(Work request)
Only the lines below, from the one with "Killed dies: the" through the one with "THE REASON FOR OPENING IT", are to be written out, exactly.

═══ Dataset entries ═══

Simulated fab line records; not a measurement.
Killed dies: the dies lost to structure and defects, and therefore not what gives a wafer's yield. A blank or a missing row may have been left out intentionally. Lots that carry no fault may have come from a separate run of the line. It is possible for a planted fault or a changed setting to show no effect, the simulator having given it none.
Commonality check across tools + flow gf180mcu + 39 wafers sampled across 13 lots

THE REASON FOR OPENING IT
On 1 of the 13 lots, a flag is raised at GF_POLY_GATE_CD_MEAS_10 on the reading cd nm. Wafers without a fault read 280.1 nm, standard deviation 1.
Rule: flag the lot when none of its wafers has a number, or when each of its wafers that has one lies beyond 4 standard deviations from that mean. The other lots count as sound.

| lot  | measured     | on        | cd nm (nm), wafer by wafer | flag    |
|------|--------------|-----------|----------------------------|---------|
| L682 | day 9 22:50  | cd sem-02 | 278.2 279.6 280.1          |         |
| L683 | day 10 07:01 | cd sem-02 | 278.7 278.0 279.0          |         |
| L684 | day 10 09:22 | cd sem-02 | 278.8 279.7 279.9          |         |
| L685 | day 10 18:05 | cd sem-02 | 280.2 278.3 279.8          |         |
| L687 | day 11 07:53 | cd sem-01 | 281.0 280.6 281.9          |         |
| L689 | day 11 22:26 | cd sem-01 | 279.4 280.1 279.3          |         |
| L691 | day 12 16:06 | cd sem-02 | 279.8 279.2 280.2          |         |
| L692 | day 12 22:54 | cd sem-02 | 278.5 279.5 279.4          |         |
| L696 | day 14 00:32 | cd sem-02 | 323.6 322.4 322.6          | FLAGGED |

═══

(Response box)
Killed dies: the dies lost to structure and defects, and therefore not what gives a wafer's yield. A blank or a missing row may have been left out intentionally. Lots that carry no fault may have come from a separate run of the line. It is possible for a planted fault or a changed setting to show no effect, the simulator having given it none.
Commonality check across tools + flow gf180mcu + 39 wafers sampled across 13 lots

THE REASON FOR OPENING IT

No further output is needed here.